**EXCERPTED DATA**
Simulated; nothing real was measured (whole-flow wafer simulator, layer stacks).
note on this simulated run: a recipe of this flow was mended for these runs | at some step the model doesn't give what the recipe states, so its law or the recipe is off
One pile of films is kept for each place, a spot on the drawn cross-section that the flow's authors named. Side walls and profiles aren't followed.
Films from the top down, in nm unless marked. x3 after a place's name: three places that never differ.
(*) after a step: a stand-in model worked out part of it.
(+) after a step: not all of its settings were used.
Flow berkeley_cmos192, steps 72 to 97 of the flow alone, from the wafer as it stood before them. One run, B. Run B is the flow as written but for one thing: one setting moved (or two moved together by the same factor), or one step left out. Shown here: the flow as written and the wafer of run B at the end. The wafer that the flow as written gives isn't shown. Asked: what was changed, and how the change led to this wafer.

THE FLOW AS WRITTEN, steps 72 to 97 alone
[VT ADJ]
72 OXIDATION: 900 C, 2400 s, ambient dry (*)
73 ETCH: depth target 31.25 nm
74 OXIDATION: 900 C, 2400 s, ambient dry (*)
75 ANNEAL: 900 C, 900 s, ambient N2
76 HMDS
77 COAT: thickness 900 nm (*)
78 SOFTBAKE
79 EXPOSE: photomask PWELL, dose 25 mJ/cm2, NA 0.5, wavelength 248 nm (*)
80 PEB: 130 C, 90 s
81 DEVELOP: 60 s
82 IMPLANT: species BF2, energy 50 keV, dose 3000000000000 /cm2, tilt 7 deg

**ASSIGNMENT**
Each line from the first line of the listing through the line with "Films from the" must be output exactly, both ends included, and no other line may appear.

**TASK RESPONSE**
Simulated; nothing real was measured (whole-flow wafer simulator, layer stacks).
note on this simulated run: a recipe of this flow was mended for these runs | at some step the model doesn't give what the recipe states, so its law or the recipe is off
One pile of films is kept for each place, a spot on the drawn cross-section that the flow's authors named. Side walls and profiles aren't followed.
Films from the top down, in nm unless marked. x3 after a place's name: three places that never differ.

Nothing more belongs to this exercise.